DATA:
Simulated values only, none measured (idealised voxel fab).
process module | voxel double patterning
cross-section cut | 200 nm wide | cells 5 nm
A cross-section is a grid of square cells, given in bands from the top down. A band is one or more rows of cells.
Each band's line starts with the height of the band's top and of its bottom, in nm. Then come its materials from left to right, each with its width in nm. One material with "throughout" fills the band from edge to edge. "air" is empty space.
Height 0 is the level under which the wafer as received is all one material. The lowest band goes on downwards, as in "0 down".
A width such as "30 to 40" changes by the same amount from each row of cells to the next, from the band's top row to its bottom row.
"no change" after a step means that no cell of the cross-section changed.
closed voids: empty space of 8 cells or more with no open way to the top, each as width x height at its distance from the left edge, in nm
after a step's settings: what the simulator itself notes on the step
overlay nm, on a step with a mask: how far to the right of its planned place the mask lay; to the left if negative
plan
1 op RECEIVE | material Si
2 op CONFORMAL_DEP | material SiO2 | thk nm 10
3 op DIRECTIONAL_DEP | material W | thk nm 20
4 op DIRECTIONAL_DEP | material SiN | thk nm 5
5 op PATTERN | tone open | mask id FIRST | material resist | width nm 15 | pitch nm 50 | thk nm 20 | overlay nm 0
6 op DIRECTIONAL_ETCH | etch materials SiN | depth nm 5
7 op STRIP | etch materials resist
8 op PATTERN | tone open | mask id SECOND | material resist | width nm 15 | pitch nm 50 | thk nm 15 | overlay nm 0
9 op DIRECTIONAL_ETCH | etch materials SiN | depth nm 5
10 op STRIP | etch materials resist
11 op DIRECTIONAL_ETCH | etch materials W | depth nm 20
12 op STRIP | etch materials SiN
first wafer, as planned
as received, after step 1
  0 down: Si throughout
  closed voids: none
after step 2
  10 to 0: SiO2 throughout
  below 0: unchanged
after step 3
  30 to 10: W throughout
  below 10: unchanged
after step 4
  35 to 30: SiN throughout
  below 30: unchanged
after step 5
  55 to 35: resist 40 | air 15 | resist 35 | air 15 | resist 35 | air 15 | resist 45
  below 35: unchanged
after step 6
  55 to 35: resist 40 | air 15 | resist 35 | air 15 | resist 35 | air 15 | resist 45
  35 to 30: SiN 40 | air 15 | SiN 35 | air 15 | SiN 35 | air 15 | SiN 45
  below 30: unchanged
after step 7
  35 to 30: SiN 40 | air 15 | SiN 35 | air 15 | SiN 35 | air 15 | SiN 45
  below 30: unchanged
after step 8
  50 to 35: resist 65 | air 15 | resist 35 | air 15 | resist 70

EXERCISE:
Out of the listing above, reproduce exactly the lines from the one with "5 op PATTERN" up to and including the one with "after step 8".

REPLY:
5 op PATTERN | tone open | mask id FIRST | material resist | width nm 15 | pitch nm 50 | thk nm 20 | overlay nm 0
6 op DIRECTIONAL_ETCH | etch materials SiN | depth nm 5
7 op STRIP | etch materials resist
8 op PATTERN | tone open | mask id SECOND | material resist | width nm 15 | pitch nm 50 | thk nm 15 | overlay nm 0
9 op DIRECTIONAL_ETCH | etch materials SiN | depth nm 5
10 op STRIP | etch materials resist
11 op DIRECTIONAL_ETCH | etch materials W | depth nm 20
12 op STRIP | etch materials SiN
first wafer, as planned
as received, after step 1
  0 down: Si throughout
  closed voids: none
after step 2
  10 to 0: SiO2 throughout
  below 0: unchanged
after step 3
  30 to 10: W throughout
  below 10: unchanged
after step 4
  35 to 30: SiN throughout
  below 30: unchanged
after step 5
  55 to 35: resist 40 | air 15 | resist 35 | air 15 | resist 35 | air 15 | resist 45
  below 35: unchanged
after step 6
  55 to 35: resist 40 | air 15 | resist 35 | air 15 | resist 35 | air 15 | resist 45
  35 to 30: SiN 40 | air 15 | SiN 35 | air 15 | SiN 35 | air 15 | SiN 45
  below 30: unchanged
after step 7
  35 to 30: SiN 40 | air 15 | SiN 35 | air 15 | SiN 35 | air 15 | SiN 45
  below 30: unchanged
after step 8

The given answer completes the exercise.